Work task - From the first line to the last, retype the data below exactly.

Information given -
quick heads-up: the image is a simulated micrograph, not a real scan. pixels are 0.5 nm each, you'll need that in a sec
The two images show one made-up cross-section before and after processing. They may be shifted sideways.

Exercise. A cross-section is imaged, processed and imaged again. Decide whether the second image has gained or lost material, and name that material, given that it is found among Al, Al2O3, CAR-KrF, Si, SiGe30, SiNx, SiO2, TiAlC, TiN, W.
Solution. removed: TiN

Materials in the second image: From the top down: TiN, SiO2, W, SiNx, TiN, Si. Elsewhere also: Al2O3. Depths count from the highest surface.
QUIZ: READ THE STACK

Written solution -
quick heads-up: the image is a simulated micrograph, not a real scan. pixels are 0.5 nm each, you'll need that in a sec
The two images show one made-up cross-section before and after processing. They may be shifted sideways.

Exercise. A cross-section is imaged, processed and imaged again. Decide whether the second image has gained or lost material, and name that material, given that it is found among Al, Al2O3, CAR-KrF, Si, SiGe30, SiNx, SiO2, TiAlC, TiN, W.
Solution. removed: TiN

Materials in the second image: From the top down: TiN, SiO2, W, SiNx, TiN, Si. Elsewhere also: Al2O3. Depths count from the highest surface.
QUIZ: READ THE STACK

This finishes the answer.